* [ACTION ITEM] All of the records listed below should be retyped exactly.

* [ENTRIES SUPPLIED]
━━━━━━━━━━

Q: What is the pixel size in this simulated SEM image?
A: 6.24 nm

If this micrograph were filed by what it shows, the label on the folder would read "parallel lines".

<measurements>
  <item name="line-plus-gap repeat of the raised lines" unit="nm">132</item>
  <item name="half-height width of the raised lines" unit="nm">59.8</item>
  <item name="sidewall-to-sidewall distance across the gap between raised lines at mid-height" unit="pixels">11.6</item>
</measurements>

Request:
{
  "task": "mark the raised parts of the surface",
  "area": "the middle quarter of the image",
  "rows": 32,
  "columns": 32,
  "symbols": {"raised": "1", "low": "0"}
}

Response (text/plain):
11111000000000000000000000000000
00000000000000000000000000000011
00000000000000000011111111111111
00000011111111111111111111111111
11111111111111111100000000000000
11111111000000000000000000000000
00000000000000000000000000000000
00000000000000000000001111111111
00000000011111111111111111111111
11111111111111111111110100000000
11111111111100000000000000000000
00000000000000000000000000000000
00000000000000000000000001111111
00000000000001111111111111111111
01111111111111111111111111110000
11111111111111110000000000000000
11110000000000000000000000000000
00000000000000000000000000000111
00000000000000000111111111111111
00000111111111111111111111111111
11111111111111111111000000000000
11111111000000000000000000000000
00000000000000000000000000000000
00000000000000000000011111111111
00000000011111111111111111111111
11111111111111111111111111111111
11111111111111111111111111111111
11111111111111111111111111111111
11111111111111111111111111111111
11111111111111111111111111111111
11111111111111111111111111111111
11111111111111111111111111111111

━━━━━━━━━━

* [YOUR RESPONSE]
Q: What is the pixel size in this simulated SEM image?
A: 6.24 nm

If this micrograph were filed by what it shows, the label on the folder would read "parallel lines".

<measurements>
  <item name="line-plus-gap repeat of the raised lines" unit="nm">132</item>
  <item name="half-height width of the raised lines" unit="nm">59.8</item>
  <item name="sidewall-to-sidewall distance across the gap between raised lines at mid-height" unit="pixels">11.6</item>
</measurements>

Request:
{
  "task": "mark the raised parts of the surface",
  "area": "the middle quarter of the image",
  "rows": 32,
  "columns": 32,
  "symbols": {"raised": "1", "low": "0"}
}

Response (text/plain):
11111000000000000000000000000000
00000000000000000000000000000011
00000000000000000011111111111111
00000011111111111111111111111111
11111111111111111100000000000000
11111111000000000000000000000000
00000000000000000000000000000000
00000000000000000000001111111111
00000000011111111111111111111111
11111111111111111111110100000000
11111111111100000000000000000000
00000000000000000000000000000000
00000000000000000000000001111111
00000000000001111111111111111111
01111111111111111111111111110000
11111111111111110000000000000000
11110000000000000000000000000000
00000000000000000000000000000111
00000000000000000111111111111111
00000111111111111111111111111111
11111111111111111111000000000000
11111111000000000000000000000000
00000000000000000000000000000000
00000000000000000000011111111111
00000000011111111111111111111111
11111111111111111111111111111111
11111111111111111111111111111111
11111111111111111111111111111111
11111111111111111111111111111111
11111111111111111111111111111111
11111111111111111111111111111111
11111111111111111111111111111111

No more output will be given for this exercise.